-- Opening Marker --

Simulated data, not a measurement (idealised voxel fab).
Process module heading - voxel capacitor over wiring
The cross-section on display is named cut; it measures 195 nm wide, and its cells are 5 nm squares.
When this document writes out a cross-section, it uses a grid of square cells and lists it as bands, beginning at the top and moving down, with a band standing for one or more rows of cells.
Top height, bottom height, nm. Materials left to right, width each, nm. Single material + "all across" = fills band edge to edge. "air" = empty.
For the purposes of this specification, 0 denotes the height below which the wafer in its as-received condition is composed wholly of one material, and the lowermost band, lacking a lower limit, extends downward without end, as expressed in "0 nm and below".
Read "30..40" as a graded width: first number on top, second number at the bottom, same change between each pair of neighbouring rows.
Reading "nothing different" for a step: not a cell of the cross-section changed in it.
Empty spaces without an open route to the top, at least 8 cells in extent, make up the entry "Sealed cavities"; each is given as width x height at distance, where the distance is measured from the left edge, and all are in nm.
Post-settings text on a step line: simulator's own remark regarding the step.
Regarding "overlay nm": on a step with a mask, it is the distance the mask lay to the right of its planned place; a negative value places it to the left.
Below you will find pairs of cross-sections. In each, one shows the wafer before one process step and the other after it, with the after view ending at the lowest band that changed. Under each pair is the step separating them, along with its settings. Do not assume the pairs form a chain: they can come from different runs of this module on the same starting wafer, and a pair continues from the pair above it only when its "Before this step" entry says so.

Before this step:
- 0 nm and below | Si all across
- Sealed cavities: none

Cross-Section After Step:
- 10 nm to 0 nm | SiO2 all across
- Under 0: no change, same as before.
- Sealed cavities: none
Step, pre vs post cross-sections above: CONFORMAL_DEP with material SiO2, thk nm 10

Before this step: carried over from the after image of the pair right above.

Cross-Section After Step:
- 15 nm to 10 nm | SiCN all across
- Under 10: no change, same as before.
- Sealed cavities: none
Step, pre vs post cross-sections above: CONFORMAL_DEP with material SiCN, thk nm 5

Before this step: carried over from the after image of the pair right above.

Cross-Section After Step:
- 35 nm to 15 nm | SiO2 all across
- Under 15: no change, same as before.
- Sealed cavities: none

-- Closing Marker --

§ **Action item**
Repeat the entries verbatim through the line with "Post-settings text on".

§ **Exercise response**
Simulated data, not a measurement (idealised voxel fab).
Process module heading - voxel capacitor over wiring
The cross-section on display is named cut; it measures 195 nm wide, and its cells are 5 nm squares.
When this document writes out a cross-section, it uses a grid of square cells and lists it as bands, beginning at the top and moving down, with a band standing for one or more rows of cells.
Top height, bottom height, nm. Materials left to right, width each, nm. Single material + "all across" = fills band edge to edge. "air" = empty.
For the purposes of this specification, 0 denotes the height below which the wafer in its as-received condition is composed wholly of one material, and the lowermost band, lacking a lower limit, extends downward without end, as expressed in "0 nm and below".
Read "30..40" as a graded width: first number on top, second number at the bottom, same change between each pair of neighbouring rows.
Reading "nothing different" for a step: not a cell of the cross-section changed in it.
Empty spaces without an open route to the top, at least 8 cells in extent, make up the entry "Sealed cavities"; each is given as width x height at distance, where the distance is measured from the left edge, and all are in nm.
Post-settings text on a step line: simulator's own remark regarding the step.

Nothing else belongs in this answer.